## Work task
Output every record word for word.

###
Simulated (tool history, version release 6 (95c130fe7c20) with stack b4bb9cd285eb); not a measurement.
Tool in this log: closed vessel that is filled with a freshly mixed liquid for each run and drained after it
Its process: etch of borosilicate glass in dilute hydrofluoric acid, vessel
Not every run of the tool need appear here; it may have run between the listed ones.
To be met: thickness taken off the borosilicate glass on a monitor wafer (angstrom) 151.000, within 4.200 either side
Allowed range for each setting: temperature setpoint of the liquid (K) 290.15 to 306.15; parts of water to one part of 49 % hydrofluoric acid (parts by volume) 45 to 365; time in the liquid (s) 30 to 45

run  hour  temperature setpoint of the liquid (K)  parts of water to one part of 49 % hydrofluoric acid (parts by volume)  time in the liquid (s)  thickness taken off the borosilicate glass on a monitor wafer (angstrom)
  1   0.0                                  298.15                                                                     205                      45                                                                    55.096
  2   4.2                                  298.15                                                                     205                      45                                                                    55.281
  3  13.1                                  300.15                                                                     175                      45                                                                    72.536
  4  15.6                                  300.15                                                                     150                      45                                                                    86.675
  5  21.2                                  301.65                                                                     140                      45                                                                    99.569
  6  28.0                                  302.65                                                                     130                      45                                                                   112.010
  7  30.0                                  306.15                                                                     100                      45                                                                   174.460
###

## Written solution
Simulated (tool history, version release 6 (95c130fe7c20) with stack b4bb9cd285eb); not a measurement.
Tool in this log: closed vessel that is filled with a freshly mixed liquid for each run and drained after it
Its process: etch of borosilicate glass in dilute hydrofluoric acid, vessel
Not every run of the tool need appear here; it may have run between the listed ones.
To be met: thickness taken off the borosilicate glass on a monitor wafer (angstrom) 151.000, within 4.200 either side
Allowed range for each setting: temperature setpoint of the liquid (K) 290.15 to 306.15; parts of water to one part of 49 % hydrofluoric acid (parts by volume) 45 to 365; time in the liquid (s) 30 to 45

run  hour  temperature setpoint of the liquid (K)  parts of water to one part of 49 % hydrofluoric acid (parts by volume)  time in the liquid (s)  thickness taken off the borosilicate glass on a monitor wafer (angstrom)
  1   0.0                                  298.15                                                                     205                      45                                                                    55.096
  2   4.2                                  298.15                                                                     205                      45                                                                    55.281
  3  13.1                                  300.15                                                                     175                      45                                                                    72.536
  4  15.6                                  300.15                                                                     150                      45                                                                    86.675
  5  21.2                                  301.65                                                                     140                      45                                                                    99.569
  6  28.0                                  302.65                                                                     130                      45                                                                   112.010
  7  30.0                                  306.15                                                                     100                      45                                                                   174.460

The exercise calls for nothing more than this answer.